- Activity -
Each line of the material below must be transcribed exactly.

- Dataset records -
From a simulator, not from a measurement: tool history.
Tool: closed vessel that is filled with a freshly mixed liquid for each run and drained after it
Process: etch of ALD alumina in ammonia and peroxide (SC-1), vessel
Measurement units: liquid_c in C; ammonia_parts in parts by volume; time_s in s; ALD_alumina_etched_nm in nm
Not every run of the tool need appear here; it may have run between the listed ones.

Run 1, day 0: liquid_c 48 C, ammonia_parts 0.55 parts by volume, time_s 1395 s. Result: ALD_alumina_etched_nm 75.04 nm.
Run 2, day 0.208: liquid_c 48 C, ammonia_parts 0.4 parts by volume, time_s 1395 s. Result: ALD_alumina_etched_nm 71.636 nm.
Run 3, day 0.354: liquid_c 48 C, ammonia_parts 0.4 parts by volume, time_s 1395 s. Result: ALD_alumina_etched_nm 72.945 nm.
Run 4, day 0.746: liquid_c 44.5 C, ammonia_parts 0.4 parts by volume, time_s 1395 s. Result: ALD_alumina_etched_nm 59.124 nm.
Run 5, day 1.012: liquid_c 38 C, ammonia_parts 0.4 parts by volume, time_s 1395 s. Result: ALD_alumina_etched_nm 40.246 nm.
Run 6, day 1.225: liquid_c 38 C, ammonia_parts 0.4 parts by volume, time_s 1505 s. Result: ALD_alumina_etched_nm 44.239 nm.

- Result -
From a simulator, not from a measurement: tool history.
Tool: closed vessel that is filled with a freshly mixed liquid for each run and drained after it
Process: etch of ALD alumina in ammonia and peroxide (SC-1), vessel
Measurement units: liquid_c in C; ammonia_parts in parts by volume; time_s in s; ALD_alumina_etched_nm in nm
Not every run of the tool need appear here; it may have run between the listed ones.

Run 1, day 0: liquid_c 48 C, ammonia_parts 0.55 parts by volume, time_s 1395 s. Result: ALD_alumina_etched_nm 75.04 nm.
Run 2, day 0.208: liquid_c 48 C, ammonia_parts 0.4 parts by volume, time_s 1395 s. Result: ALD_alumina_etched_nm 71.636 nm.
Run 3, day 0.354: liquid_c 48 C, ammonia_parts 0.4 parts by volume, time_s 1395 s. Result: ALD_alumina_etched_nm 72.945 nm.
Run 4, day 0.746: liquid_c 44.5 C, ammonia_parts 0.4 parts by volume, time_s 1395 s. Result: ALD_alumina_etched_nm 59.124 nm.
Run 5, day 1.012: liquid_c 38 C, ammonia_parts 0.4 parts by volume, time_s 1395 s. Result: ALD_alumina_etched_nm 40.246 nm.
Run 6, day 1.225: liquid_c 38 C, ammonia_parts 0.4 parts by volume, time_s 1505 s. Result: ALD_alumina_etched_nm 44.239 nm.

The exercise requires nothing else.